Required action — Through the line that contains "mean film thickness on the monitor wafer (angstrom): X-ray", return the data below exactly, starting at its first line; leave the rest out.

┄┄┄┄┄┄┄┄┄┄┄┄┄┄┄┄┄┄┄┄
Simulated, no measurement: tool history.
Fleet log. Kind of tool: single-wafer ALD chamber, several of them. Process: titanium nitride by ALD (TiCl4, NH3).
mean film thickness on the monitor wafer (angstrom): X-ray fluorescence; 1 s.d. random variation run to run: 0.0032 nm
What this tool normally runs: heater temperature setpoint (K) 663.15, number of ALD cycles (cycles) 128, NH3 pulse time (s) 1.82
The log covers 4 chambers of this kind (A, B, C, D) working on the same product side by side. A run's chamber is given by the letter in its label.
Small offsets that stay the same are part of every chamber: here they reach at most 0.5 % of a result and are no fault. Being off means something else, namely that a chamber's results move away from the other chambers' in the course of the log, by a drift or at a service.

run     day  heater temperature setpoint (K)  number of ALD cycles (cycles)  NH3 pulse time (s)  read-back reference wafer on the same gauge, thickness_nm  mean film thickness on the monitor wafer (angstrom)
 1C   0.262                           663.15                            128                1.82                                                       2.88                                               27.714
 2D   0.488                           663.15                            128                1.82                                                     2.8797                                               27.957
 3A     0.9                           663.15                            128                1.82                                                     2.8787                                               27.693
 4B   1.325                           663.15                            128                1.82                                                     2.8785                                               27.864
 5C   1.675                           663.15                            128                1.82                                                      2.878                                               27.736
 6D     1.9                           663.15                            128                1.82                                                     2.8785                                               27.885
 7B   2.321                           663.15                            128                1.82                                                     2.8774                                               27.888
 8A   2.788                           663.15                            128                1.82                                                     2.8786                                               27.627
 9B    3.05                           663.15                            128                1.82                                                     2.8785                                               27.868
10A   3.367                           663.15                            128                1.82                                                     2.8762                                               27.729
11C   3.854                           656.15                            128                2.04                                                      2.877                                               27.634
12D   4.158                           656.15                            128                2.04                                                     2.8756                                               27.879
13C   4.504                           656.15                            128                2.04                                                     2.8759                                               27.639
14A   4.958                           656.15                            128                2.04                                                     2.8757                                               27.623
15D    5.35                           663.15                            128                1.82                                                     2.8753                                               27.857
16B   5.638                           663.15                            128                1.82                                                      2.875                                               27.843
┄┄┄┄┄┄┄┄┄┄┄┄┄┄┄┄┄┄┄┄

Result —
Simulated, no measurement: tool history.
Fleet log. Kind of tool: single-wafer ALD chamber, several of them. Process: titanium nitride by ALD (TiCl4, NH3).
mean film thickness on the monitor wafer (angstrom): X-ray fluorescence; 1 s.d. random variation run to run: 0.0032 nm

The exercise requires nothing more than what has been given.